LISTED ENTRIES:
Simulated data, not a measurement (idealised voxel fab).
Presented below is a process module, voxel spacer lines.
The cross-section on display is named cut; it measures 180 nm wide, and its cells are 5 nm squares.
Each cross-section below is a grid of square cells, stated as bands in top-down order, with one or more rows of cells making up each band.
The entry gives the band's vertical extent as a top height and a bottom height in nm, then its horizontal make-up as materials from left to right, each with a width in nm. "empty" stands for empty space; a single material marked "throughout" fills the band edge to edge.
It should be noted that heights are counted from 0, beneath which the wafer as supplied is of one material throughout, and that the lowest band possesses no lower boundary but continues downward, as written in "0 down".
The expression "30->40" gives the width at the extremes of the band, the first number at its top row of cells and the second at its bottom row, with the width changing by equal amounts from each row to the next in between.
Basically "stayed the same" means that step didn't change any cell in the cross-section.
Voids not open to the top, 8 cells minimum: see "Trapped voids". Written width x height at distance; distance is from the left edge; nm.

ASSIGNED TASK: Output each line of the material exactly as it was written above.

TASK ANSWER:
Simulated data, not a measurement (idealised voxel fab).
Presented below is a process module, voxel spacer lines.
The cross-section on display is named cut; it measures 180 nm wide, and its cells are 5 nm squares.
Each cross-section below is a grid of square cells, stated as bands in top-down order, with one or more rows of cells making up each band.
The entry gives the band's vertical extent as a top height and a bottom height in nm, then its horizontal make-up as materials from left to right, each with a width in nm. "empty" stands for empty space; a single material marked "throughout" fills the band edge to edge.
It should be noted that heights are counted from 0, beneath which the wafer as supplied is of one material throughout, and that the lowest band possesses no lower boundary but continues downward, as written in "0 down".
The expression "30->40" gives the width at the extremes of the band, the first number at its top row of cells and the second at its bottom row, with the width changing by equal amounts from each row to the next in between.
Basically "stayed the same" means that step didn't change any cell in the cross-section.
Voids not open to the top, 8 cells minimum: see "Trapped voids". Written width x height at distance; distance is from the left edge; nm.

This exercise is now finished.